* * * *

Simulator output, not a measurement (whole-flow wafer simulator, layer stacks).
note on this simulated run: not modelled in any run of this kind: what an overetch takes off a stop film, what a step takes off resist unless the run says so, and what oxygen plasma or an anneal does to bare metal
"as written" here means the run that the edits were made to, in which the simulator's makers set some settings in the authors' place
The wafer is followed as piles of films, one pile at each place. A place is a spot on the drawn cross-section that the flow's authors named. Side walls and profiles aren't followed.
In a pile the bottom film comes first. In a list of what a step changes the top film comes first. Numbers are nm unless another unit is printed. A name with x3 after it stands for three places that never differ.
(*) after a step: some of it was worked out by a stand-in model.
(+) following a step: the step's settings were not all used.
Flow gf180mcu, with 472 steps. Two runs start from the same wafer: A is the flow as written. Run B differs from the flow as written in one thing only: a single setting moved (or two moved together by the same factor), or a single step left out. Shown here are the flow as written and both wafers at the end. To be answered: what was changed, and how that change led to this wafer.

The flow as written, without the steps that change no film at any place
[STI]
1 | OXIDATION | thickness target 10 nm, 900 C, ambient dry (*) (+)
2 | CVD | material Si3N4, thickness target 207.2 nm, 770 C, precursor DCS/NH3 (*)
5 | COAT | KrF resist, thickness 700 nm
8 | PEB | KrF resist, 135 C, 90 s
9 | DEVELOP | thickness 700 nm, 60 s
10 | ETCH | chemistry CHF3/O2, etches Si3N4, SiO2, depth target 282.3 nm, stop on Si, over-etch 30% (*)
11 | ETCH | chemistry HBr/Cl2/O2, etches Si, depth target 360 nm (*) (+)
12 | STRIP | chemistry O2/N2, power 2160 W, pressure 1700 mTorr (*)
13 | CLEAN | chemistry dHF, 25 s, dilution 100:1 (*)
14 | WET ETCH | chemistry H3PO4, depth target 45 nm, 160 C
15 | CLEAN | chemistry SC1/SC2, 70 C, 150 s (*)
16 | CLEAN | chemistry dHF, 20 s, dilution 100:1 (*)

* * * *

_ACTIVITY_
From the first line above through the line that contains "note on this", quote each line exactly. Output nothing more.

_SOLUTION_
Simulator output, not a measurement (whole-flow wafer simulator, layer stacks).
note on this simulated run: not modelled in any run of this kind: what an overetch takes off a stop film, what a step takes off resist unless the run says so, and what oxygen plasma or an anneal does to bare metal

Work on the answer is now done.